**Activity**
Extract, without alteration, each line from the start of the listing to the line bearing "To be met: R1 59.5 s, allowed miss 3.3 s".

*** Opening of Data ***

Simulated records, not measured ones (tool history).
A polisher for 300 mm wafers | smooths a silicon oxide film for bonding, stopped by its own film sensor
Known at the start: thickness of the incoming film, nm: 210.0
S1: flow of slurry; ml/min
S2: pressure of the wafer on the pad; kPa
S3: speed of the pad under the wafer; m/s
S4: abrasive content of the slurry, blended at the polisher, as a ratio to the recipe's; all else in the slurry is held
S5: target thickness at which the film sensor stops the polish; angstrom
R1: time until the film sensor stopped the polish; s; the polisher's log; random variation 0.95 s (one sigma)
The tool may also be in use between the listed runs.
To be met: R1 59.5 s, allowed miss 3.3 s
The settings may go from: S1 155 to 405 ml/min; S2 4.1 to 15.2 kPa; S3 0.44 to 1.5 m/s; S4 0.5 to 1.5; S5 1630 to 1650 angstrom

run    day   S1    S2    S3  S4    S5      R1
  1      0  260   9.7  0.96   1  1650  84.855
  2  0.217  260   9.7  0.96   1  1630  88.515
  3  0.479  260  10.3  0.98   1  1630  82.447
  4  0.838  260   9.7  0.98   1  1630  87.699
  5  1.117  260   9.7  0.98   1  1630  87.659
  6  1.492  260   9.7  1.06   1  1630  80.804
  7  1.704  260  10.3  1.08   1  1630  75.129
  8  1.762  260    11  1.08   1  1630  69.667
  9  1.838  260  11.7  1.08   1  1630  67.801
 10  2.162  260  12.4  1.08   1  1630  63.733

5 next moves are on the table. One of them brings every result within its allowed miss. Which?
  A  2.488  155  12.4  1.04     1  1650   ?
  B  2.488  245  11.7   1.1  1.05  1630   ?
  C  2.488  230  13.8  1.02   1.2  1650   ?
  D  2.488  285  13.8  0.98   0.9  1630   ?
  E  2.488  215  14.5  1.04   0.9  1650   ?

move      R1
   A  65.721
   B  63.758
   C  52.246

*** Close of Data ***

**Your solution**
Simulated records, not measured ones (tool history).
A polisher for 300 mm wafers | smooths a silicon oxide film for bonding, stopped by its own film sensor
Known at the start: thickness of the incoming film, nm: 210.0
S1: flow of slurry; ml/min
S2: pressure of the wafer on the pad; kPa
S3: speed of the pad under the wafer; m/s
S4: abrasive content of the slurry, blended at the polisher, as a ratio to the recipe's; all else in the slurry is held
S5: target thickness at which the film sensor stops the polish; angstrom
R1: time until the film sensor stopped the polish; s; the polisher's log; random variation 0.95 s (one sigma)
The tool may also be in use between the listed runs.
To be met: R1 59.5 s, allowed miss 3.3 s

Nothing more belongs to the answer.